====
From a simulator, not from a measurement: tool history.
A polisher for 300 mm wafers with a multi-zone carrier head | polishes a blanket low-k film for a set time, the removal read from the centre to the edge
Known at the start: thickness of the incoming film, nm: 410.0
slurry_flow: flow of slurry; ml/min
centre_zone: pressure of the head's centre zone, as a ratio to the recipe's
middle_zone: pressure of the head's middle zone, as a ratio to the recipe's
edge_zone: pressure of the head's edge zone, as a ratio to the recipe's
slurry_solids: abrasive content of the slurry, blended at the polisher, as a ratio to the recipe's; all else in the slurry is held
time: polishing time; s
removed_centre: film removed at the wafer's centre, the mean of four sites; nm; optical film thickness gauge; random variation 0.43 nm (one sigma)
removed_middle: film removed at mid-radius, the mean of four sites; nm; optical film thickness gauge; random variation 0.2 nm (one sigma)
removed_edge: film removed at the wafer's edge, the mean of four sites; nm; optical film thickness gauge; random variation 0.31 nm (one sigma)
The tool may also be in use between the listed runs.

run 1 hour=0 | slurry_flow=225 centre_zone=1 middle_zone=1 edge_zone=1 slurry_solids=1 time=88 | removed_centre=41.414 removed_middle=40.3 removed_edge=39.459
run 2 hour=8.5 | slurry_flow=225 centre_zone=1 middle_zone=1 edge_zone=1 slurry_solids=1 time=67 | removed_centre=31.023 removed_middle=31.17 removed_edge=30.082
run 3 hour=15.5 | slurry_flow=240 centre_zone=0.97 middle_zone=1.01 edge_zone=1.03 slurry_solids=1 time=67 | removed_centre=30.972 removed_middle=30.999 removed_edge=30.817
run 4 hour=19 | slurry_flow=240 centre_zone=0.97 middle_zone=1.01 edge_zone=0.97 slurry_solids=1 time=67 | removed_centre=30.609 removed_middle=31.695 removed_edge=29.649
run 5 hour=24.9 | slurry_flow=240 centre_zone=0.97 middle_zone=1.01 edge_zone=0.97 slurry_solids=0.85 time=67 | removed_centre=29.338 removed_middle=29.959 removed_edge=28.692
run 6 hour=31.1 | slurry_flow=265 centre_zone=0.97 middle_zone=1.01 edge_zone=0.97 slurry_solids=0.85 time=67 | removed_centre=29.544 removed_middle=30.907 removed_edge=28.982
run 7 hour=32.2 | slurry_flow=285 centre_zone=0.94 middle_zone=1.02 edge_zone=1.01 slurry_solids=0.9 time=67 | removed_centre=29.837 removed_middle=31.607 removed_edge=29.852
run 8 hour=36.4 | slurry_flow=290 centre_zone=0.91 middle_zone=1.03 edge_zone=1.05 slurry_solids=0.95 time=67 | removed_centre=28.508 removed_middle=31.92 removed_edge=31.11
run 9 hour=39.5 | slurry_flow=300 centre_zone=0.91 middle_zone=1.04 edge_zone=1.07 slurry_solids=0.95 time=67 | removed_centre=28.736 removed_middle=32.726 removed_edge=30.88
====

== Work order ==
The answer must hold only the lines from the first line of the data through the line bearing "run 3 hour=15.5", returned exactly.

== Answer space ==
From a simulator, not from a measurement: tool history.
A polisher for 300 mm wafers with a multi-zone carrier head | polishes a blanket low-k film for a set time, the removal read from the centre to the edge
Known at the start: thickness of the incoming film, nm: 410.0
slurry_flow: flow of slurry; ml/min
centre_zone: pressure of the head's centre zone, as a ratio to the recipe's
middle_zone: pressure of the head's middle zone, as a ratio to the recipe's
edge_zone: pressure of the head's edge zone, as a ratio to the recipe's
slurry_solids: abrasive content of the slurry, blended at the polisher, as a ratio to the recipe's; all else in the slurry is held
time: polishing time; s
removed_centre: film removed at the wafer's centre, the mean of four sites; nm; optical film thickness gauge; random variation 0.43 nm (one sigma)
removed_middle: film removed at mid-radius, the mean of four sites; nm; optical film thickness gauge; random variation 0.2 nm (one sigma)
removed_edge: film removed at the wafer's edge, the mean of four sites; nm; optical film thickness gauge; random variation 0.31 nm (one sigma)
The tool may also be in use between the listed runs.

run 1 hour=0 | slurry_flow=225 centre_zone=1 middle_zone=1 edge_zone=1 slurry_solids=1 time=88 | removed_centre=41.414 removed_middle=40.3 removed_edge=39.459
run 2 hour=8.5 | slurry_flow=225 centre_zone=1 middle_zone=1 edge_zone=1 slurry_solids=1 time=67 | removed_centre=31.023 removed_middle=31.17 removed_edge=30.082
run 3 hour=15.5 | slurry_flow=240 centre_zone=0.97 middle_zone=1.01 edge_zone=1.03 slurry_solids=1 time=67 | removed_centre=30.972 removed_middle=30.999 removed_edge=30.817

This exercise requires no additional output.